== Required action ==
Your answer should be the lines below from the one holding "L264.5 | can't be placed: 1 or 2 or 0 | 0" through the one holding "0 of 7 placed", copied exactly and with nothing else.

______________________________

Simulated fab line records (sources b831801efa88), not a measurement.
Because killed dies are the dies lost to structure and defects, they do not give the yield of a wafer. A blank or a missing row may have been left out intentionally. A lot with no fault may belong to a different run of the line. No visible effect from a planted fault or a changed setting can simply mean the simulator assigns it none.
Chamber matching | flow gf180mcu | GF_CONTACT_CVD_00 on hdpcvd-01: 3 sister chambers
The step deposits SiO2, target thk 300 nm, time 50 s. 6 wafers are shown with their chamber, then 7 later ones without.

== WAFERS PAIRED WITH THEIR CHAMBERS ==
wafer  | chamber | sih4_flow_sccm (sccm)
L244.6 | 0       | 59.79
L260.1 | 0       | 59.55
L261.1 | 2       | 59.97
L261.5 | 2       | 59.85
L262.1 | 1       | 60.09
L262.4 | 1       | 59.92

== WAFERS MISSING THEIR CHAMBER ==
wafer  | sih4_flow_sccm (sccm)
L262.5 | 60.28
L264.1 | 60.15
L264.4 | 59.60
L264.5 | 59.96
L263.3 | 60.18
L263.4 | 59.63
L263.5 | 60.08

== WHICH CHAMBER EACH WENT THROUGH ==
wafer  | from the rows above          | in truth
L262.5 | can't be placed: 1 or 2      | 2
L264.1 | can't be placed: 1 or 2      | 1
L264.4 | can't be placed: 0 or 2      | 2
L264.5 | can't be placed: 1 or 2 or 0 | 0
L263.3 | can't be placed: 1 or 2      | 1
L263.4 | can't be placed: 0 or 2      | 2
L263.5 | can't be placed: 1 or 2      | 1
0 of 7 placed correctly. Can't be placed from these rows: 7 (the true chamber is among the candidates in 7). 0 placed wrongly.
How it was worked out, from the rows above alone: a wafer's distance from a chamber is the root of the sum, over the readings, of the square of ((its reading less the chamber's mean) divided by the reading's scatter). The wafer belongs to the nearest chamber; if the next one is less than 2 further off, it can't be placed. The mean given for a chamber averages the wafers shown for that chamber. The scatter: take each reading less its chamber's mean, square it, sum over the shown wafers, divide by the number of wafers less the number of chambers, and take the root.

______________________________

== Answer box ==
L264.5 | can't be placed: 1 or 2 or 0 | 0
L263.3 | can't be placed: 1 or 2      | 1
L263.4 | can't be placed: 0 or 2      | 2
L263.5 | can't be placed: 1 or 2      | 1
0 of 7 placed correctly. Can't be placed from these rows: 7 (the true chamber is among the candidates in 7). 0 placed wrongly.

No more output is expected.